▶ _Extracted information_
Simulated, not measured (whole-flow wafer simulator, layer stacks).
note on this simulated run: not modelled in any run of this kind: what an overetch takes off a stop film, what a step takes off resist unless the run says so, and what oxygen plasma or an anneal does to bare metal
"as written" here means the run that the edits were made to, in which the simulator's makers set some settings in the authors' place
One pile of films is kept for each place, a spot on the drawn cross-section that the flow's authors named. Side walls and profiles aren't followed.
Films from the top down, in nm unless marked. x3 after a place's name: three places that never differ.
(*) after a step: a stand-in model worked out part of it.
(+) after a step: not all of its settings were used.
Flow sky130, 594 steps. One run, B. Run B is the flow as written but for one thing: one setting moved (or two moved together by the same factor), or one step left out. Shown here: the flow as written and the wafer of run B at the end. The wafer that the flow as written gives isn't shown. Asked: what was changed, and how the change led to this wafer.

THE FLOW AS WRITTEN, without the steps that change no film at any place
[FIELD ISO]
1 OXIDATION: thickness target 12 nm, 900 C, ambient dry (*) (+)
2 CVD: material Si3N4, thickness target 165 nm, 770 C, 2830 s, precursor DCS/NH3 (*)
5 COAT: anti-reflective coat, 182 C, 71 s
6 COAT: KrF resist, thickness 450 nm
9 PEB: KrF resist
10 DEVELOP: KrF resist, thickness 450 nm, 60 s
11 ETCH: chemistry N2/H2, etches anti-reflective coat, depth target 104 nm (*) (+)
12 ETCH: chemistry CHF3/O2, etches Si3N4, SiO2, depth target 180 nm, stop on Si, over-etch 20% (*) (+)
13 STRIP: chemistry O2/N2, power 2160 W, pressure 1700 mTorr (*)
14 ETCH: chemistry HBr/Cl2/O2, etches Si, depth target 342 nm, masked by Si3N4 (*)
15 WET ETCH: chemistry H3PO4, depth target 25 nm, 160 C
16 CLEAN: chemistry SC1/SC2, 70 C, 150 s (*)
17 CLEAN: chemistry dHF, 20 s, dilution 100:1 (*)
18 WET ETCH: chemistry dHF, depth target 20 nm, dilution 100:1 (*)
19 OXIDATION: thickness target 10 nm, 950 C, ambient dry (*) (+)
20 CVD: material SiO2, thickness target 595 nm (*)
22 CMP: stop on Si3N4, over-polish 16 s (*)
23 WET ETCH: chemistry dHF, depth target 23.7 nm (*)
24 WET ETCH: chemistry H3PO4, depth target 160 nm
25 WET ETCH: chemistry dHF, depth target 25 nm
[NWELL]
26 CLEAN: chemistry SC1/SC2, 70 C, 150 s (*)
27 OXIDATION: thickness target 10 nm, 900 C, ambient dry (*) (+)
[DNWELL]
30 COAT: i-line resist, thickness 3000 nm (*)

▶ _Work request_
Reproduce the entries exactly, starting at their first line and stopping after the line with "the authors' place".

▶ _Worked solution_
Simulated, not measured (whole-flow wafer simulator, layer stacks).
note on this simulated run: not modelled in any run of this kind: what an overetch takes off a stop film, what a step takes off resist unless the run says so, and what oxygen plasma or an anneal does to bare metal
"as written" here means the run that the edits were made to, in which the simulator's makers set some settings in the authors' place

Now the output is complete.